** Assigned task **
Repeat the records below exactly, beginning at the first line and finishing with the line that contains "FYI the section".

** Information supplied **
######

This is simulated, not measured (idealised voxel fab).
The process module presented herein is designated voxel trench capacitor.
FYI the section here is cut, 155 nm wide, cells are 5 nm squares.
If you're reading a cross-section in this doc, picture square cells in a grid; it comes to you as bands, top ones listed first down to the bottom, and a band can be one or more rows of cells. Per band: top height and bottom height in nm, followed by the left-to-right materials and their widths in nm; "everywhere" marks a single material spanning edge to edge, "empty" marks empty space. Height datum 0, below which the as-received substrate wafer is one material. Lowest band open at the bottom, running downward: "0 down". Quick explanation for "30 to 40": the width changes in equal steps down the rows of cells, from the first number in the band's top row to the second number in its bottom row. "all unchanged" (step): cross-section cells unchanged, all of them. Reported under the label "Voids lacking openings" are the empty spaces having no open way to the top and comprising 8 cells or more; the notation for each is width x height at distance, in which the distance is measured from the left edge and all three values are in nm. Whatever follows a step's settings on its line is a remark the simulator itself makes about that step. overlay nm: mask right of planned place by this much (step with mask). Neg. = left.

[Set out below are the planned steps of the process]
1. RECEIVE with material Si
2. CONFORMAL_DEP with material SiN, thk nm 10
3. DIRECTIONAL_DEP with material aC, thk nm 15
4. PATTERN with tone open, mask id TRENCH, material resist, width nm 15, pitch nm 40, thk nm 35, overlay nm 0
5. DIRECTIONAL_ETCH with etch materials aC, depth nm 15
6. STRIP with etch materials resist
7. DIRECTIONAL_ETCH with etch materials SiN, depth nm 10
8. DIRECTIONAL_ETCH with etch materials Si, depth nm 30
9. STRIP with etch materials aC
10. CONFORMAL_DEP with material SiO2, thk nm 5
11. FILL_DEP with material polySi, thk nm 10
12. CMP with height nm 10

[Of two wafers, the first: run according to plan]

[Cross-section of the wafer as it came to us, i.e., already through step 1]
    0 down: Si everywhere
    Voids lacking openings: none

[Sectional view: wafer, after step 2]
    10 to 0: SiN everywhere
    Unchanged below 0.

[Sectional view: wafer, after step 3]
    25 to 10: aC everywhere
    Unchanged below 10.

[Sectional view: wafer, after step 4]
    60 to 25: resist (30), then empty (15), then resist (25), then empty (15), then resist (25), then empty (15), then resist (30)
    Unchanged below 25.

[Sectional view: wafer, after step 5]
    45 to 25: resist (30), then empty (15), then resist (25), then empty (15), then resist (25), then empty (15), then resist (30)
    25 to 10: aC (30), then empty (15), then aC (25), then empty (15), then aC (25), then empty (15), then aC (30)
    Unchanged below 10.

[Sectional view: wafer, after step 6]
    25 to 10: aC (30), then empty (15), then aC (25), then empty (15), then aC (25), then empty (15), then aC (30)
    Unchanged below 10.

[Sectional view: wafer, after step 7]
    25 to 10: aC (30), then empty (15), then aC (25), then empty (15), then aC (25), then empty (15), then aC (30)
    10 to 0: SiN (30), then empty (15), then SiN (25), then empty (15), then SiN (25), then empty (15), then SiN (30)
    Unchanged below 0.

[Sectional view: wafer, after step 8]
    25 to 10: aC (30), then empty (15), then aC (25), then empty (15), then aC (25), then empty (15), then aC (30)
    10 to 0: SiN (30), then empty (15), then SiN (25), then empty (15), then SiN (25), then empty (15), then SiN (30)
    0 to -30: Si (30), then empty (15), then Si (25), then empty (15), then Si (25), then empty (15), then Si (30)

######

** Solution **
This is simulated, not measured (idealised voxel fab).
The process module presented herein is designated voxel trench capacitor.
FYI the section here is cut, 155 nm wide, cells are 5 nm squares.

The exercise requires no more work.